* Data under study
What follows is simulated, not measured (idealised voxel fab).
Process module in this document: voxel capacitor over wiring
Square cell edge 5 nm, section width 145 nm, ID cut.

* Work order
Leaving no line out, return the data above verbatim.

* Solution
What follows is simulated, not measured (idealised voxel fab).
Process module in this document: voxel capacitor over wiring
Square cell edge 5 nm, section width 145 nm, ID cut.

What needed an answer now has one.